DATA SECTION:
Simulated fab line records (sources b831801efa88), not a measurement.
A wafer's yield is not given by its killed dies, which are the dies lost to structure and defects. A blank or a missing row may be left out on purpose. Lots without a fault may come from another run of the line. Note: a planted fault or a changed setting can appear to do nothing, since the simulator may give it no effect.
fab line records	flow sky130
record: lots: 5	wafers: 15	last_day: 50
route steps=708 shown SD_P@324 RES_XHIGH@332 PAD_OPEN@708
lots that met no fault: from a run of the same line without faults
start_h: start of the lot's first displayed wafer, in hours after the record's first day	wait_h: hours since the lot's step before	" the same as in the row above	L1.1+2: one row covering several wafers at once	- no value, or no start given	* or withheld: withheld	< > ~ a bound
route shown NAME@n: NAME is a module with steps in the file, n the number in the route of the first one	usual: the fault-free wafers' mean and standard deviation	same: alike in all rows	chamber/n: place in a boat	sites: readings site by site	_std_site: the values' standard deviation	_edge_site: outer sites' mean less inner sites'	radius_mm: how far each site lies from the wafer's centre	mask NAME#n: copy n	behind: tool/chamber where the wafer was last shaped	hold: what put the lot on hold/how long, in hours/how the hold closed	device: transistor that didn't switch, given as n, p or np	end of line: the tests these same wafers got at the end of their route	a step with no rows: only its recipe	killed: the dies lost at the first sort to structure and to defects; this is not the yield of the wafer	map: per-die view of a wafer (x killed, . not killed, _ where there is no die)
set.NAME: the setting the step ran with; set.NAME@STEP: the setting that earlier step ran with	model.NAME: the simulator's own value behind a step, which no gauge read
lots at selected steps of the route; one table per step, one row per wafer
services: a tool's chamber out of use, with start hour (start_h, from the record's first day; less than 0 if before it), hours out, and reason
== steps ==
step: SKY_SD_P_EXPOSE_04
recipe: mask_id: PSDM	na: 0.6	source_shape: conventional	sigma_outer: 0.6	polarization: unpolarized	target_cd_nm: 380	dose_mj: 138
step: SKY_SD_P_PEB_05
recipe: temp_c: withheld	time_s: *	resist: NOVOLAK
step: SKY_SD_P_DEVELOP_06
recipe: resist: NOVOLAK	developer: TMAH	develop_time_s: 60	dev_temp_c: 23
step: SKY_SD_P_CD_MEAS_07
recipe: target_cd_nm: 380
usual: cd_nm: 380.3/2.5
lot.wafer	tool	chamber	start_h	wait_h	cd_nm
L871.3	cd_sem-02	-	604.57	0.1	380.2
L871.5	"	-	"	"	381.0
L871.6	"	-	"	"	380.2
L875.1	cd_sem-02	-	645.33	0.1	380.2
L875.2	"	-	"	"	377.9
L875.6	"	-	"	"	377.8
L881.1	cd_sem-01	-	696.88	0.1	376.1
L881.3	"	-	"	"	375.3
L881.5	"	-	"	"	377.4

WORK ORDER: What you retype should run from the first line of the entries above through the line containing "start_h: start of", exactly and in full.

ANSWER BOX:
Simulated fab line records (sources b831801efa88), not a measurement.
A wafer's yield is not given by its killed dies, which are the dies lost to structure and defects. A blank or a missing row may be left out on purpose. Lots without a fault may come from another run of the line. Note: a planted fault or a changed setting can appear to do nothing, since the simulator may give it no effect.
fab line records	flow sky130
record: lots: 5	wafers: 15	last_day: 50
route steps=708 shown SD_P@324 RES_XHIGH@332 PAD_OPEN@708
lots that met no fault: from a run of the same line without faults
start_h: start of the lot's first displayed wafer, in hours after the record's first day	wait_h: hours since the lot's step before	" the same as in the row above	L1.1+2: one row covering several wafers at once	- no value, or no start given	* or withheld: withheld	< > ~ a bound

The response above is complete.